Action item:
For the entries below, the result should be an exact transcription of the lines from the one with "5 | COAT | KrF resist, thickness 700 nm" up to and including the one with "15 | CLEAN |", and only those.

Study material:
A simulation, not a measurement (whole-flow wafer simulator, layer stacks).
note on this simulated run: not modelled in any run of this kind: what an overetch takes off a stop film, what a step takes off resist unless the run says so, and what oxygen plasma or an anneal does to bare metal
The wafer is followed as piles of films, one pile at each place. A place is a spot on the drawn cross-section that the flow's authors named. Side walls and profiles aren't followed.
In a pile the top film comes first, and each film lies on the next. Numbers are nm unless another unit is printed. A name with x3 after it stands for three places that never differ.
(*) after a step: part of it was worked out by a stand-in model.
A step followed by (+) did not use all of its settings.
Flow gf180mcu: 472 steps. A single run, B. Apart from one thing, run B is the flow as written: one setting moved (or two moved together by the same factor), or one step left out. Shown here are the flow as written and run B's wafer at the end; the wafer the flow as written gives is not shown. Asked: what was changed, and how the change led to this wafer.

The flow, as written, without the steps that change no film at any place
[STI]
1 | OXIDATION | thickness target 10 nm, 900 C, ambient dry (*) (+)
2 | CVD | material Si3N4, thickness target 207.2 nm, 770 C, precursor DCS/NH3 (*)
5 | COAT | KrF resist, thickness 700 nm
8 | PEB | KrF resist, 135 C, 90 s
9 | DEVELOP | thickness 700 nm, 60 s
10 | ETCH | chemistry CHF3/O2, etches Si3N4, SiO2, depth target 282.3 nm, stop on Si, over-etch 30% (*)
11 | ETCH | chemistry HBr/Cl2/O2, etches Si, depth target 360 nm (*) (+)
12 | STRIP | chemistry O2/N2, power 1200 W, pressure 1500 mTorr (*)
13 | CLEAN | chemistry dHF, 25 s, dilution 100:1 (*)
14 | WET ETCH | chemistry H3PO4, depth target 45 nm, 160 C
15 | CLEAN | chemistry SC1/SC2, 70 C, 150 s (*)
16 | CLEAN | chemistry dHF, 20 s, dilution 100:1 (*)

Answer area:
5 | COAT | KrF resist, thickness 700 nm
8 | PEB | KrF resist, 135 C, 90 s
9 | DEVELOP | thickness 700 nm, 60 s
10 | ETCH | chemistry CHF3/O2, etches Si3N4, SiO2, depth target 282.3 nm, stop on Si, over-etch 30% (*)
11 | ETCH | chemistry HBr/Cl2/O2, etches Si, depth target 360 nm (*) (+)
12 | STRIP | chemistry O2/N2, power 1200 W, pressure 1500 mTorr (*)
13 | CLEAN | chemistry dHF, 25 s, dilution 100:1 (*)
14 | WET ETCH | chemistry H3PO4, depth target 45 nm, 160 C
15 | CLEAN | chemistry SC1/SC2, 70 C, 150 s (*)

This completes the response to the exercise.